Repeat exactly the lines from the first line of the records through the line containing "P4: pattern etch", and nothing more.

__PROVIDED INFORMATION__.

□ □ □ □ □ □ □

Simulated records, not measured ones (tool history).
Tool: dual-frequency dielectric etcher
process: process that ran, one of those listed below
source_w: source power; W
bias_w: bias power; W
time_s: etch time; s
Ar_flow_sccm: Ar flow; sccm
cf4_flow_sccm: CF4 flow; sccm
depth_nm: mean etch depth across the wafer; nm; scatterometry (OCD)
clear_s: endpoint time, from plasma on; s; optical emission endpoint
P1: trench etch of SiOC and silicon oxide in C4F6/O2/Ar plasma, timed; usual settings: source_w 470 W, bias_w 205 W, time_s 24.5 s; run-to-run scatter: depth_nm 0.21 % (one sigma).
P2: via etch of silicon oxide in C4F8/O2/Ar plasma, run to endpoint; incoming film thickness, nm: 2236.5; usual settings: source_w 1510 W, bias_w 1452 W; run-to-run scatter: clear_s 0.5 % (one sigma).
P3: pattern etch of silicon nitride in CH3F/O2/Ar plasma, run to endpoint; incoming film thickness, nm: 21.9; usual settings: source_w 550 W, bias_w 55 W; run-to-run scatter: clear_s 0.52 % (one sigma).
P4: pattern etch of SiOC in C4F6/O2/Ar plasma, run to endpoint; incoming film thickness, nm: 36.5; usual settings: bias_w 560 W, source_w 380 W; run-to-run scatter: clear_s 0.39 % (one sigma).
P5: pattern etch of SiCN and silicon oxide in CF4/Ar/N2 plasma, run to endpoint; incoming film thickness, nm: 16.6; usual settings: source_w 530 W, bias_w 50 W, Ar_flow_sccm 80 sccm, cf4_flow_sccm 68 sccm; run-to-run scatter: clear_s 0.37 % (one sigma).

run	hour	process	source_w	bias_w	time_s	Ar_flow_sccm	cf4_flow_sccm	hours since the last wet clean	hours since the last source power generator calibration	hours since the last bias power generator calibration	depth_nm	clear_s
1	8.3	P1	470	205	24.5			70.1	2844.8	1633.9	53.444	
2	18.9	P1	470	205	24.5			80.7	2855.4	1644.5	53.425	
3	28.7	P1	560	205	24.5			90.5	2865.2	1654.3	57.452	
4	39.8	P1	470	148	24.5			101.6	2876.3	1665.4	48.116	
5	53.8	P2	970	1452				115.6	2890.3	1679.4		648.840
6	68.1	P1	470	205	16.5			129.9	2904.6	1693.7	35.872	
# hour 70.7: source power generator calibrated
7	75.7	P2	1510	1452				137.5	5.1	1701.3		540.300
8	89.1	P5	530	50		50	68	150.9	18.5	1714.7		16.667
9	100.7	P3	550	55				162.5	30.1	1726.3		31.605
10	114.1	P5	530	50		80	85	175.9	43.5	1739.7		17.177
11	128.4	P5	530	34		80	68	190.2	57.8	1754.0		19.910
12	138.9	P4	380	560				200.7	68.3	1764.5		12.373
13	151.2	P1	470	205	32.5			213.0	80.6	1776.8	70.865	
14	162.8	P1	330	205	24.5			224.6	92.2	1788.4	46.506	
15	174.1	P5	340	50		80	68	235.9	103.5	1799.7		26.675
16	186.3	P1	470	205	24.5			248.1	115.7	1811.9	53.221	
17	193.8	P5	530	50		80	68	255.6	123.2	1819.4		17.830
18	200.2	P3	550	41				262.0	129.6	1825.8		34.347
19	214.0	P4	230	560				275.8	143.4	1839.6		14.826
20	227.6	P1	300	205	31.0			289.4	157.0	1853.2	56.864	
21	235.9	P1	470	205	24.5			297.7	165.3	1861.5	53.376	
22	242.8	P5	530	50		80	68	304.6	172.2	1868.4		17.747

□ □ □ □ □ □ □

__EXERCISE RESPONSE__.
Simulated records, not measured ones (tool history).
Tool: dual-frequency dielectric etcher
process: process that ran, one of those listed below
source_w: source power; W
bias_w: bias power; W
time_s: etch time; s
Ar_flow_sccm: Ar flow; sccm
cf4_flow_sccm: CF4 flow; sccm
depth_nm: mean etch depth across the wafer; nm; scatterometry (OCD)
clear_s: endpoint time, from plasma on; s; optical emission endpoint
P1: trench etch of SiOC and silicon oxide in C4F6/O2/Ar plasma, timed; usual settings: source_w 470 W, bias_w 205 W, time_s 24.5 s; run-to-run scatter: depth_nm 0.21 % (one sigma).
P2: via etch of silicon oxide in C4F8/O2/Ar plasma, run to endpoint; incoming film thickness, nm: 2236.5; usual settings: source_w 1510 W, bias_w 1452 W; run-to-run scatter: clear_s 0.5 % (one sigma).
P3: pattern etch of silicon nitride in CH3F/O2/Ar plasma, run to endpoint; incoming film thickness, nm: 21.9; usual settings: source_w 550 W, bias_w 55 W; run-to-run scatter: clear_s 0.52 % (one sigma).
P4: pattern etch of SiOC in C4F6/O2/Ar plasma, run to endpoint; incoming film thickness, nm: 36.5; usual settings: bias_w 560 W, source_w 380 W; run-to-run scatter: clear_s 0.39 % (one sigma).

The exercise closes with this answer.